--- REQUIRED ACTION ---
Give back each line below verbatim.

^^^^^^^^^^^^^^^^
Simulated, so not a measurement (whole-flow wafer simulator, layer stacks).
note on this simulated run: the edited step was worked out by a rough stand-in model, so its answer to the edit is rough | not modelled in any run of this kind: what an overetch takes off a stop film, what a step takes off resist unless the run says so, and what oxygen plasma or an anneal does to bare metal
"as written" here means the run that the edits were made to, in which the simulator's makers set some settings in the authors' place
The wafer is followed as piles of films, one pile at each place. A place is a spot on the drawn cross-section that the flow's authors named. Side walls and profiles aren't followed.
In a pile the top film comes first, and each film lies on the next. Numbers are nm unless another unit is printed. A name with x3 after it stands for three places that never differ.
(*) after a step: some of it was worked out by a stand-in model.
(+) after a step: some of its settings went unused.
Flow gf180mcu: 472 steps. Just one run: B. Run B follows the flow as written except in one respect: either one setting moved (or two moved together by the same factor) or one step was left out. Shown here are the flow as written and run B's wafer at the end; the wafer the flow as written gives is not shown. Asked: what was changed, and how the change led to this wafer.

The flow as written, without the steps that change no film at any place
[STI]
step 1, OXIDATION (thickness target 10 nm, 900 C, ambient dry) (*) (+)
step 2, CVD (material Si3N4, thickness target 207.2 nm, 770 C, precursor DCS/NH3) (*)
^^^^^^^^^^^^^^^^

--- YOUR RESPONSE ---
Simulated, so not a measurement (whole-flow wafer simulator, layer stacks).
note on this simulated run: the edited step was worked out by a rough stand-in model, so its answer to the edit is rough | not modelled in any run of this kind: what an overetch takes off a stop film, what a step takes off resist unless the run says so, and what oxygen plasma or an anneal does to bare metal
"as written" here means the run that the edits were made to, in which the simulator's makers set some settings in the authors' place
The wafer is followed as piles of films, one pile at each place. A place is a spot on the drawn cross-section that the flow's authors named. Side walls and profiles aren't followed.
In a pile the top film comes first, and each film lies on the next. Numbers are nm unless another unit is printed. A name with x3 after it stands for three places that never differ.
(*) after a step: some of it was worked out by a stand-in model.
(+) after a step: some of its settings went unused.
Flow gf180mcu: 472 steps. Just one run: B. Run B follows the flow as written except in one respect: either one setting moved (or two moved together by the same factor) or one step was left out. Shown here are the flow as written and run B's wafer at the end; the wafer the flow as written gives is not shown. Asked: what was changed, and how the change led to this wafer.

The flow as written, without the steps that change no film at any place
[STI]
step 1, OXIDATION (thickness target 10 nm, 900 C, ambient dry) (*) (+)
step 2, CVD (material Si3N4, thickness target 207.2 nm, 770 C, precursor DCS/NH3) (*)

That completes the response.